- _PROVIDED DATA_:
* * * * *

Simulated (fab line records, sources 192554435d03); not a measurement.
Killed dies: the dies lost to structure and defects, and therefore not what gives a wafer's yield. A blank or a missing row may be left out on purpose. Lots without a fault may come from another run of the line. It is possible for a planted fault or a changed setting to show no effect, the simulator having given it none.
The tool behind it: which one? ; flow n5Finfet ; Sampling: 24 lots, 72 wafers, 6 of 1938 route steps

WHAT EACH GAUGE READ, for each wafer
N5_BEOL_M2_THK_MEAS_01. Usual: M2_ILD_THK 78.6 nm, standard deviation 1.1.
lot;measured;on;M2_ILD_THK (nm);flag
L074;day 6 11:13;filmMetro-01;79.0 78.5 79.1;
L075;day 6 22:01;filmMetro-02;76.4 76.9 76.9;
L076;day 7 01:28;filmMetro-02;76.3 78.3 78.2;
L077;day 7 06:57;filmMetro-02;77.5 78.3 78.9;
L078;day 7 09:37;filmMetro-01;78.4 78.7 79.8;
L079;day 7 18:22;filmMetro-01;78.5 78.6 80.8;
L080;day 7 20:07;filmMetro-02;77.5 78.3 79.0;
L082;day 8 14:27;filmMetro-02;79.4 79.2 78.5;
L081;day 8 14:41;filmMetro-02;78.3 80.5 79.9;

* * * * *

- _REQUIREMENT_: Within the material above, transcribe exactly the lines that run from the line holding "WHAT EACH GAUGE READ, for each wafer" through the line holding "L082;day 8 14:27;filmMetro-02;79.4 79.2 78.5;".

- _EXERCISE ANSWER_:
WHAT EACH GAUGE READ, for each wafer
N5_BEOL_M2_THK_MEAS_01. Usual: M2_ILD_THK 78.6 nm, standard deviation 1.1.
lot;measured;on;M2_ILD_THK (nm);flag
L074;day 6 11:13;filmMetro-01;79.0 78.5 79.1;
L075;day 6 22:01;filmMetro-02;76.4 76.9 76.9;
L076;day 7 01:28;filmMetro-02;76.3 78.3 78.2;
L077;day 7 06:57;filmMetro-02;77.5 78.3 78.9;
L078;day 7 09:37;filmMetro-01;78.4 78.7 79.8;
L079;day 7 18:22;filmMetro-01;78.5 78.6 80.8;
L080;day 7 20:07;filmMetro-02;77.5 78.3 79.0;
L082;day 8 14:27;filmMetro-02;79.4 79.2 78.5;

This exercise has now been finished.